WORK INSTRUCTION:
Your task is to reproduce the entries below word for word.

SUPPLIED ENTRIES:
· · · · ·

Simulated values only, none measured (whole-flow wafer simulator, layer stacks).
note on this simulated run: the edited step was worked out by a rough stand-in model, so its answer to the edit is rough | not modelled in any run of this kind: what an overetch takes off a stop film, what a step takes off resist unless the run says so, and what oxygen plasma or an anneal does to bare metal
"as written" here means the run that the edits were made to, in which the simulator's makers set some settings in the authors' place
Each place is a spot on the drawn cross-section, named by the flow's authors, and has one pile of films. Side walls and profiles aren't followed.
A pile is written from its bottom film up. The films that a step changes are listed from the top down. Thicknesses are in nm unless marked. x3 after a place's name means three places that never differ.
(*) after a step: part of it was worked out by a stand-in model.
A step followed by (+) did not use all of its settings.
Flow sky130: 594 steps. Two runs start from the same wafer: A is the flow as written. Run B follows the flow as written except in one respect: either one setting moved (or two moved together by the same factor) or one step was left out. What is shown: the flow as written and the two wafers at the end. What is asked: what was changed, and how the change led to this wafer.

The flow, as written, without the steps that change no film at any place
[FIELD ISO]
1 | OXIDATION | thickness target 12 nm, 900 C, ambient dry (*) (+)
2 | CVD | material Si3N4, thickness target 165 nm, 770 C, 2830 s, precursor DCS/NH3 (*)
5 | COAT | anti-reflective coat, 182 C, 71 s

· · · · ·

PROBLEM SOLUTION:
Simulated values only, none measured (whole-flow wafer simulator, layer stacks).
note on this simulated run: the edited step was worked out by a rough stand-in model, so its answer to the edit is rough | not modelled in any run of this kind: what an overetch takes off a stop film, what a step takes off resist unless the run says so, and what oxygen plasma or an anneal does to bare metal
"as written" here means the run that the edits were made to, in which the simulator's makers set some settings in the authors' place
Each place is a spot on the drawn cross-section, named by the flow's authors, and has one pile of films. Side walls and profiles aren't followed.
A pile is written from its bottom film up. The films that a step changes are listed from the top down. Thicknesses are in nm unless marked. x3 after a place's name means three places that never differ.
(*) after a step: part of it was worked out by a stand-in model.
A step followed by (+) did not use all of its settings.
Flow sky130: 594 steps. Two runs start from the same wafer: A is the flow as written. Run B follows the flow as written except in one respect: either one setting moved (or two moved together by the same factor) or one step was left out. What is shown: the flow as written and the two wafers at the end. What is asked: what was changed, and how the change led to this wafer.

The flow, as written, without the steps that change no film at any place
[FIELD ISO]
1 | OXIDATION | thickness target 12 nm, 900 C, ambient dry (*) (+)
2 | CVD | material Si3N4, thickness target 165 nm, 770 C, 2830 s, precursor DCS/NH3 (*)
5 | COAT | anti-reflective coat, 182 C, 71 s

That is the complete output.